Every line of the material below needs to be written out exactly, please.

▼▼▼
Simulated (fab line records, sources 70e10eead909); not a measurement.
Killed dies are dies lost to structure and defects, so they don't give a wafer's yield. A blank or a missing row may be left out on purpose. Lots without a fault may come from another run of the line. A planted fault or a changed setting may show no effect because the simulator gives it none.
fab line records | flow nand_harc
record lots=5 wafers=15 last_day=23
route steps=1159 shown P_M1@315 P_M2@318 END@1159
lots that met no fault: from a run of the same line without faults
▲▲▲

# Exercise response
Simulated (fab line records, sources 70e10eead909); not a measurement.
Killed dies are dies lost to structure and defects, so they don't give a wafer's yield. A blank or a missing row may be left out on purpose. Lots without a fault may come from another run of the line. A planted fault or a changed setting may show no effect because the simulator gives it none.
fab line records | flow nand_harc
record lots=5 wafers=15 last_day=23
route steps=1159 shown P_M1@315 P_M2@318 END@1159
lots that met no fault: from a run of the same line without faults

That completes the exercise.